WORK REQUEST: In the data below, one line contains "The fault in" and a later one contains "fault: 210 nm". Print both, with every line between them, exactly and alone.

====== DATASET EXTRACT

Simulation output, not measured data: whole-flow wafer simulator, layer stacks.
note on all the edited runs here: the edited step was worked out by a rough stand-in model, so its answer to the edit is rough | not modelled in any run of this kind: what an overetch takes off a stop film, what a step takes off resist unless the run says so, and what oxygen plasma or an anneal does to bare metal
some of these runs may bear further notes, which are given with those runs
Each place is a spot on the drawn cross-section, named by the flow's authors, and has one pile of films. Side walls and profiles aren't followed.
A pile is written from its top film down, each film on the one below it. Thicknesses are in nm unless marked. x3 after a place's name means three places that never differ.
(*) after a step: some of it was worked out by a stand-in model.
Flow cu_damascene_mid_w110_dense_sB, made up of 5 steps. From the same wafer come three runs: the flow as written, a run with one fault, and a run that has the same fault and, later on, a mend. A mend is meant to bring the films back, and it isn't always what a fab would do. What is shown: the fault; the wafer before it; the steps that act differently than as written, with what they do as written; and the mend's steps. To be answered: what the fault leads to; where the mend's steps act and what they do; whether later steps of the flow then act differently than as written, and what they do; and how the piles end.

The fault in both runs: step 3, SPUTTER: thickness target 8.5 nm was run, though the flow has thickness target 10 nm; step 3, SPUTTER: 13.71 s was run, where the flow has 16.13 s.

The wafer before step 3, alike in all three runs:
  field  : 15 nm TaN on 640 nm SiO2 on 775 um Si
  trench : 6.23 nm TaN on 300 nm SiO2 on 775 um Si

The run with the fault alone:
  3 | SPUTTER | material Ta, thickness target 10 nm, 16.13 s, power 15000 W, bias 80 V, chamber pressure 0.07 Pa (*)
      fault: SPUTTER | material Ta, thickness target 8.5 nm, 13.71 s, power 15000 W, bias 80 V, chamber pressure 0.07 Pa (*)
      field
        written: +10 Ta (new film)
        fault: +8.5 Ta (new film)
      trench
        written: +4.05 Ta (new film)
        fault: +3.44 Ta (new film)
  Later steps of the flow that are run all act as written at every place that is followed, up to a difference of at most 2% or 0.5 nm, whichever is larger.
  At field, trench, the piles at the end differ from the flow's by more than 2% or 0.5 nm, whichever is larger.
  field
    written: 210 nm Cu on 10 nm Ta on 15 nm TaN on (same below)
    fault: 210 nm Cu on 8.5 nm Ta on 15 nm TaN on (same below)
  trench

============

TASK RESPONSE:
The fault in both runs: step 3, SPUTTER: thickness target 8.5 nm was run, though the flow has thickness target 10 nm; step 3, SPUTTER: 13.71 s was run, where the flow has 16.13 s.

The wafer before step 3, alike in all three runs:
  field  : 15 nm TaN on 640 nm SiO2 on 775 um Si
  trench : 6.23 nm TaN on 300 nm SiO2 on 775 um Si

The run with the fault alone:
  3 | SPUTTER | material Ta, thickness target 10 nm, 16.13 s, power 15000 W, bias 80 V, chamber pressure 0.07 Pa (*)
      fault: SPUTTER | material Ta, thickness target 8.5 nm, 13.71 s, power 15000 W, bias 80 V, chamber pressure 0.07 Pa (*)
      field
        written: +10 Ta (new film)
        fault: +8.5 Ta (new film)
      trench
        written: +4.05 Ta (new film)
        fault: +3.44 Ta (new film)
  Later steps of the flow that are run all act as written at every place that is followed, up to a difference of at most 2% or 0.5 nm, whichever is larger.
  At field, trench, the piles at the end differ from the flow's by more than 2% or 0.5 nm, whichever is larger.
  field
    written: 210 nm Cu on 10 nm Ta on 15 nm TaN on (same below)
    fault: 210 nm Cu on 8.5 nm Ta on 15 nm TaN on (same below)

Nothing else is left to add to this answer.